### Required action
Give back every entry, exactly as written.

━━━ Dataset excerpts

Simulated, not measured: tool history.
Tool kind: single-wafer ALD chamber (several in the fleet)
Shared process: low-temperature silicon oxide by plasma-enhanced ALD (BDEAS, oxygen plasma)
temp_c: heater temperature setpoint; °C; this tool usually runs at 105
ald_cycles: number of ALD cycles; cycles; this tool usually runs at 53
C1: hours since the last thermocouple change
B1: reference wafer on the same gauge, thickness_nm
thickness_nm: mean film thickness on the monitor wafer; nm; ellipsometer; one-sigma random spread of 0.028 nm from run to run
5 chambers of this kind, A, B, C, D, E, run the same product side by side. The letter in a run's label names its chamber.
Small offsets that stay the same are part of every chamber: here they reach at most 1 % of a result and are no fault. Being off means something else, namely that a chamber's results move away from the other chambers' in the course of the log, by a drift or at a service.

━━━━━━

### Answer area
Simulated, not measured: tool history.
Tool kind: single-wafer ALD chamber (several in the fleet)
Shared process: low-temperature silicon oxide by plasma-enhanced ALD (BDEAS, oxygen plasma)
temp_c: heater temperature setpoint; °C; this tool usually runs at 105
ald_cycles: number of ALD cycles; cycles; this tool usually runs at 53
C1: hours since the last thermocouple change
B1: reference wafer on the same gauge, thickness_nm
thickness_nm: mean film thickness on the monitor wafer; nm; ellipsometer; one-sigma random spread of 0.028 nm from run to run
5 chambers of this kind, A, B, C, D, E, run the same product side by side. The letter in a run's label names its chamber.
Small offsets that stay the same are part of every chamber: here they reach at most 1 % of a result and are no fault. Being off means something else, namely that a chamber's results move away from the other chambers' in the course of the log, by a drift or at a service.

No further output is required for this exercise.